■ RECORDED INFORMATION
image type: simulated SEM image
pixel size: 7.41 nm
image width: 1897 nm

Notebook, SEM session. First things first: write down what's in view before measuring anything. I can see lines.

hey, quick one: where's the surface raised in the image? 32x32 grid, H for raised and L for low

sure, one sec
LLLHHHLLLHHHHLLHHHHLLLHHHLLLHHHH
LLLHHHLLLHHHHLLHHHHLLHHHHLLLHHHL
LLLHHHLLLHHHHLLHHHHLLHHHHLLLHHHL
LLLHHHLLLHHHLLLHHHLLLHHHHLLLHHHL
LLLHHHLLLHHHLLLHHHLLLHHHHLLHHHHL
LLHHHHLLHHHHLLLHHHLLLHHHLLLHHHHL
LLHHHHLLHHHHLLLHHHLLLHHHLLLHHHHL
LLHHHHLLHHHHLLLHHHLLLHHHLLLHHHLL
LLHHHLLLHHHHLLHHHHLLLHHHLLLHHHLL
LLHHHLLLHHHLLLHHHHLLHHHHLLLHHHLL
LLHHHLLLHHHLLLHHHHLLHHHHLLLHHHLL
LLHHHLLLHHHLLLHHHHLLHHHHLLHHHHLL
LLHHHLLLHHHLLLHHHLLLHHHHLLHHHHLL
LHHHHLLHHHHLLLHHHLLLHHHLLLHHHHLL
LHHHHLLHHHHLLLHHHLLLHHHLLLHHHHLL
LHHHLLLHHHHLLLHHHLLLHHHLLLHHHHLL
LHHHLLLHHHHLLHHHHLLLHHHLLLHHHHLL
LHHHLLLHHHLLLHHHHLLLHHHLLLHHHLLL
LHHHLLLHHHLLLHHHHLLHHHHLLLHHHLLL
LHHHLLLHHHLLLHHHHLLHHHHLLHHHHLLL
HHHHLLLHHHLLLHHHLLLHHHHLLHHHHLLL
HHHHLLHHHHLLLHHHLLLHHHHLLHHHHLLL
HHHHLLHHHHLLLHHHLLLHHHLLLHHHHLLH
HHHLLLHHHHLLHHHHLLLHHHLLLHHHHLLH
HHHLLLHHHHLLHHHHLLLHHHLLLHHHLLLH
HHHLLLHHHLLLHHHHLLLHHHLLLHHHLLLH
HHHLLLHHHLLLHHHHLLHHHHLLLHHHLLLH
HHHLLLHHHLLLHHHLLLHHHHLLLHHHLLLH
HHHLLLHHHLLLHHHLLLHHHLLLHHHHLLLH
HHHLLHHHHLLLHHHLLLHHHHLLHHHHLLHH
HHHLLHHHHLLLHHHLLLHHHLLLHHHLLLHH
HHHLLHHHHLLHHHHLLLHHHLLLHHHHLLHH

■ BRIEF
In the listing above, find the line containing "LLHHHLLLHHHLLLHHHLLLHHHHLLHHHHLL" and the line containing "HHHLLLHHHLLLHHHHLLHHHHLLLHHHLLLH". Output them and every line between, exactly, and nothing else.

■ ANSWER SPACE
LLHHHLLLHHHLLLHHHLLLHHHHLLHHHHLL
LHHHHLLHHHHLLLHHHLLLHHHLLLHHHHLL
LHHHHLLHHHHLLLHHHLLLHHHLLLHHHHLL
LHHHLLLHHHHLLLHHHLLLHHHLLLHHHHLL
LHHHLLLHHHHLLHHHHLLLHHHLLLHHHHLL
LHHHLLLHHHLLLHHHHLLLHHHLLLHHHLLL
LHHHLLLHHHLLLHHHHLLHHHHLLLHHHLLL
LHHHLLLHHHLLLHHHHLLHHHHLLHHHHLLL
HHHHLLLHHHLLLHHHLLLHHHHLLHHHHLLL
HHHHLLHHHHLLLHHHLLLHHHHLLHHHHLLL
HHHHLLHHHHLLLHHHLLLHHHLLLHHHHLLH
HHHLLLHHHHLLHHHHLLLHHHLLLHHHHLLH
HHHLLLHHHHLLHHHHLLLHHHLLLHHHLLLH
HHHLLLHHHLLLHHHHLLLHHHLLLHHHLLLH
HHHLLLHHHLLLHHHHLLHHHHLLLHHHLLLH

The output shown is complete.